Copy exactly the stretch of data below from the line with "Same kind, same" through the line with "run 13B hour=153.2", including both of those lines.

<<<<
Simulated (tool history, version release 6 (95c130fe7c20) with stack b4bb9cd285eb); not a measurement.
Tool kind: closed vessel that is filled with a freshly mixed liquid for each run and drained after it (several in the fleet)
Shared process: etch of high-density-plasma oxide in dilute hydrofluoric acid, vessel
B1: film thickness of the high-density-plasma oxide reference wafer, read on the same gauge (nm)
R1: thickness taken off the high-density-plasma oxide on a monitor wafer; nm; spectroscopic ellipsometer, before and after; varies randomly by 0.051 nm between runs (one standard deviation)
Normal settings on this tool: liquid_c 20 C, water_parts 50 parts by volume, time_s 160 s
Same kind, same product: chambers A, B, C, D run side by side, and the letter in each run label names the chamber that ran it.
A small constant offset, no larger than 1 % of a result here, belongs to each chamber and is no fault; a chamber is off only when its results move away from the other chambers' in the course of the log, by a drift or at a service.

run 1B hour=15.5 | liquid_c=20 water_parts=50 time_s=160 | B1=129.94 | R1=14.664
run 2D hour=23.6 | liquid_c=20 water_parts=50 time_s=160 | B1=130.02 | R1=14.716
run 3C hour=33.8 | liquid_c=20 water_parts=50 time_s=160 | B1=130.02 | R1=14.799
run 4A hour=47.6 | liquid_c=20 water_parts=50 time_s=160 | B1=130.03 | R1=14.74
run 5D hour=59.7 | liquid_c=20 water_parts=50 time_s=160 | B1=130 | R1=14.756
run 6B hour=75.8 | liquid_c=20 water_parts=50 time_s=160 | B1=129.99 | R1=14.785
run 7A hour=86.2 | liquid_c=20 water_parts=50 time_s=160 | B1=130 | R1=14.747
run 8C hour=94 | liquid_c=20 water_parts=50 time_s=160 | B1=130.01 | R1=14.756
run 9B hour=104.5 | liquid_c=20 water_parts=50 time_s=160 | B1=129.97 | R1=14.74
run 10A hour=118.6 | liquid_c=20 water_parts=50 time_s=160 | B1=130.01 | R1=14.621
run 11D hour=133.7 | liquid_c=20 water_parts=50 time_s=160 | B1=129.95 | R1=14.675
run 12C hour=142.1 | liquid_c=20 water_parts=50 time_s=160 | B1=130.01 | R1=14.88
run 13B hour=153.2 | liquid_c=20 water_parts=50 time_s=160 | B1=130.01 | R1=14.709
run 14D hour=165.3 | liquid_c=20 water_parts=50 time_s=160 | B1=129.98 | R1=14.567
>>>>

Task result:
Same kind, same product: chambers A, B, C, D run side by side, and the letter in each run label names the chamber that ran it.
A small constant offset, no larger than 1 % of a result here, belongs to each chamber and is no fault; a chamber is off only when its results move away from the other chambers' in the course of the log, by a drift or at a service.

run 1B hour=15.5 | liquid_c=20 water_parts=50 time_s=160 | B1=129.94 | R1=14.664
run 2D hour=23.6 | liquid_c=20 water_parts=50 time_s=160 | B1=130.02 | R1=14.716
run 3C hour=33.8 | liquid_c=20 water_parts=50 time_s=160 | B1=130.02 | R1=14.799
run 4A hour=47.6 | liquid_c=20 water_parts=50 time_s=160 | B1=130.03 | R1=14.74
run 5D hour=59.7 | liquid_c=20 water_parts=50 time_s=160 | B1=130 | R1=14.756
run 6B hour=75.8 | liquid_c=20 water_parts=50 time_s=160 | B1=129.99 | R1=14.785
run 7A hour=86.2 | liquid_c=20 water_parts=50 time_s=160 | B1=130 | R1=14.747
run 8C hour=94 | liquid_c=20 water_parts=50 time_s=160 | B1=130.01 | R1=14.756
run 9B hour=104.5 | liquid_c=20 water_parts=50 time_s=160 | B1=129.97 | R1=14.74
run 10A hour=118.6 | liquid_c=20 water_parts=50 time_s=160 | B1=130.01 | R1=14.621
run 11D hour=133.7 | liquid_c=20 water_parts=50 time_s=160 | B1=129.95 | R1=14.675
run 12C hour=142.1 | liquid_c=20 water_parts=50 time_s=160 | B1=130.01 | R1=14.88
run 13B hour=153.2 | liquid_c=20 water_parts=50 time_s=160 | B1=130.01 | R1=14.709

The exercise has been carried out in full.